**Action item**
Every line of the data must appear again in the answer, exactly as written.

════════════════════
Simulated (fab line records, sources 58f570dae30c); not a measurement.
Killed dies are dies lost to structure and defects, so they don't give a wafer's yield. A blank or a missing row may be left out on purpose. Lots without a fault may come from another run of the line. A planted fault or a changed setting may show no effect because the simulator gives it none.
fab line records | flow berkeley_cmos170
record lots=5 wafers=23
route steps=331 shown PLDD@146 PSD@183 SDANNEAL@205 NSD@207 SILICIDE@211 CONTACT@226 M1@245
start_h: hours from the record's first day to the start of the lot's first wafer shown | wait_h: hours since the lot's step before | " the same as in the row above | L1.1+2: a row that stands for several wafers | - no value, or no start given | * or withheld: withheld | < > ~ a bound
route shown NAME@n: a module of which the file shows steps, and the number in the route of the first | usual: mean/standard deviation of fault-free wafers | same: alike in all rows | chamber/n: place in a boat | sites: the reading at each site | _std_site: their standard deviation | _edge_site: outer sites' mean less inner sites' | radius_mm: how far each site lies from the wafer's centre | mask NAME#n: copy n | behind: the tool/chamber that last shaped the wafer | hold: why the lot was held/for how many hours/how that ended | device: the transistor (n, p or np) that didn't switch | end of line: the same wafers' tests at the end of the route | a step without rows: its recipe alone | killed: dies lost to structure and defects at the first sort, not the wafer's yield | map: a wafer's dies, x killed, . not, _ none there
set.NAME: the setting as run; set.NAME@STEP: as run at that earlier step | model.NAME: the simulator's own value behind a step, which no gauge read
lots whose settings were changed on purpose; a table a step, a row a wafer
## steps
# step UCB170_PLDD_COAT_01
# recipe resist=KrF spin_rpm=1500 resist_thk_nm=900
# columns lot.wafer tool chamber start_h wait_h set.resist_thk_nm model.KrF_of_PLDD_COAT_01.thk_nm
════════════════════

**Exercise response**
Simulated (fab line records, sources 58f570dae30c); not a measurement.
Killed dies are dies lost to structure and defects, so they don't give a wafer's yield. A blank or a missing row may be left out on purpose. Lots without a fault may come from another run of the line. A planted fault or a changed setting may show no effect because the simulator gives it none.
fab line records | flow berkeley_cmos170
record lots=5 wafers=23
route steps=331 shown PLDD@146 PSD@183 SDANNEAL@205 NSD@207 SILICIDE@211 CONTACT@226 M1@245
start_h: hours from the record's first day to the start of the lot's first wafer shown | wait_h: hours since the lot's step before | " the same as in the row above | L1.1+2: a row that stands for several wafers | - no value, or no start given | * or withheld: withheld | < > ~ a bound
route shown NAME@n: a module of which the file shows steps, and the number in the route of the first | usual: mean/standard deviation of fault-free wafers | same: alike in all rows | chamber/n: place in a boat | sites: the reading at each site | _std_site: their standard deviation | _edge_site: outer sites' mean less inner sites' | radius_mm: how far each site lies from the wafer's centre | mask NAME#n: copy n | behind: the tool/chamber that last shaped the wafer | hold: why the lot was held/for how many hours/how that ended | device: the transistor (n, p or np) that didn't switch | end of line: the same wafers' tests at the end of the route | a step without rows: its recipe alone | killed: dies lost to structure and defects at the first sort, not the wafer's yield | map: a wafer's dies, x killed, . not, _ none there
set.NAME: the setting as run; set.NAME@STEP: as run at that earlier step | model.NAME: the simulator's own value behind a step, which no gauge read
lots whose settings were changed on purpose; a table a step, a row a wafer
## steps
# step UCB170_PLDD_COAT_01
# recipe resist=KrF spin_rpm=1500 resist_thk_nm=900
# columns lot.wafer tool chamber start_h wait_h set.resist_thk_nm model.KrF_of_PLDD_COAT_01.thk_nm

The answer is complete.